══════
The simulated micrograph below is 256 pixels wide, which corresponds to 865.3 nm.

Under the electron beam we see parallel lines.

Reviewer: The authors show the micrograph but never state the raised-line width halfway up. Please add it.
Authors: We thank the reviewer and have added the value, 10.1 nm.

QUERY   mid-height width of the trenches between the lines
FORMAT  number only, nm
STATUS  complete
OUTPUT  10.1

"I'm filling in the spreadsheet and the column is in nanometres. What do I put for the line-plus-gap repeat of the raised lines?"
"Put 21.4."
══════

All lines from the first line of the listing above through the line containing "Reviewer: The authors" are to be retyped exactly. Leave out any other line.

The simulated micrograph below is 256 pixels wide, which corresponds to 865.3 nm.

Under the electron beam we see parallel lines.

Reviewer: The authors show the micrograph but never state the raised-line width halfway up. Please add it.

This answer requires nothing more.